» **Data records**:
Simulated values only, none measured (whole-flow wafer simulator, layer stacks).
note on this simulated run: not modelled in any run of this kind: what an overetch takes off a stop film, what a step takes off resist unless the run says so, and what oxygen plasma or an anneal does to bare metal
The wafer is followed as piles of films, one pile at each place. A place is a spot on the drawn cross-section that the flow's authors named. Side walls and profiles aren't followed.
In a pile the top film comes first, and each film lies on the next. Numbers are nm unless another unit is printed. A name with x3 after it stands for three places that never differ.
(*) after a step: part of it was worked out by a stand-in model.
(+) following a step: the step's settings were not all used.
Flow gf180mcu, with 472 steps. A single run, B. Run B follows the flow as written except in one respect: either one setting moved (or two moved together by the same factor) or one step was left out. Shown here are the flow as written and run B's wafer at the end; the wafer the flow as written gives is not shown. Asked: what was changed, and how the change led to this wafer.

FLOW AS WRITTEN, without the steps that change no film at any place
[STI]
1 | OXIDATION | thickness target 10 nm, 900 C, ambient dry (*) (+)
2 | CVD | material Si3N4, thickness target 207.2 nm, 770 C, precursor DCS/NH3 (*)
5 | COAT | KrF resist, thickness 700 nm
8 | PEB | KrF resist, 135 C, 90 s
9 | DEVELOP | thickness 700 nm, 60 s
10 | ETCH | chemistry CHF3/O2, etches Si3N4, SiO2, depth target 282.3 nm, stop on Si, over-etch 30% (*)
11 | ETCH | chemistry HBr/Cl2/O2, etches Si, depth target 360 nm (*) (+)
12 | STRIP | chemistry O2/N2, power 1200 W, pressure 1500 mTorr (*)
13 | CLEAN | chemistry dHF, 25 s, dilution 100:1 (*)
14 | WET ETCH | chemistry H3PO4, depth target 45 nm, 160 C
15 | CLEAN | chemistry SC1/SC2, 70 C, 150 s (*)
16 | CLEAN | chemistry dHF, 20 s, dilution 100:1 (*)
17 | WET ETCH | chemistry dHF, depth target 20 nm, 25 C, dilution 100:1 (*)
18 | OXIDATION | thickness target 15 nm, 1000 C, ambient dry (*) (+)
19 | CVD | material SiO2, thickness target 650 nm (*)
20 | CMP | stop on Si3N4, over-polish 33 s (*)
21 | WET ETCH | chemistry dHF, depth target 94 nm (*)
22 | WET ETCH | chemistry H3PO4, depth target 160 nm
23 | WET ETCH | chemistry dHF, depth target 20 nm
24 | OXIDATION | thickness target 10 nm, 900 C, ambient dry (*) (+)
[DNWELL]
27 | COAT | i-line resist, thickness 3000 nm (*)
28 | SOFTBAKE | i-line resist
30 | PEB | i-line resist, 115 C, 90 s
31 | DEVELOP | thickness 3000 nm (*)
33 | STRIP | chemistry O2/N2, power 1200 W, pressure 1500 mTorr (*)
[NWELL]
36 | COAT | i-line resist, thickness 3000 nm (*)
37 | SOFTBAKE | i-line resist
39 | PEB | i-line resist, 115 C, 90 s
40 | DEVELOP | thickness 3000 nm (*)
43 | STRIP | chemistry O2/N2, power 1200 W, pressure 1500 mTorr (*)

» **Activity**: Only the lines from the start of the material through the line containing "(+) following a" belong in the answer, each copied exactly.

» **Worked solution**:
Simulated values only, none measured (whole-flow wafer simulator, layer stacks).
note on this simulated run: not modelled in any run of this kind: what an overetch takes off a stop film, what a step takes off resist unless the run says so, and what oxygen plasma or an anneal does to bare metal
The wafer is followed as piles of films, one pile at each place. A place is a spot on the drawn cross-section that the flow's authors named. Side walls and profiles aren't followed.
In a pile the top film comes first, and each film lies on the next. Numbers are nm unless another unit is printed. A name with x3 after it stands for three places that never differ.
(*) after a step: part of it was worked out by a stand-in model.
(+) following a step: the step's settings were not all used.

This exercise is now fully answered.